Content starts

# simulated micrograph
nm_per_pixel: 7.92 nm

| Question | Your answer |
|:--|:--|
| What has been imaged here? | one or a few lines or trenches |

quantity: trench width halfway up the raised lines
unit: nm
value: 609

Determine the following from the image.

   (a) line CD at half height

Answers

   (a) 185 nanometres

Content ends

Task item | Reproduce the data exactly, omitting nothing.

Answer area |
# simulated micrograph
nm_per_pixel: 7.92 nm

| Question | Your answer |
|:--|:--|
| What has been imaged here? | one or a few lines or trenches |

quantity: trench width halfway up the raised lines
unit: nm
value: 609

Determine the following from the image.

   (a) line CD at half height

Answers

   (a) 185 nanometres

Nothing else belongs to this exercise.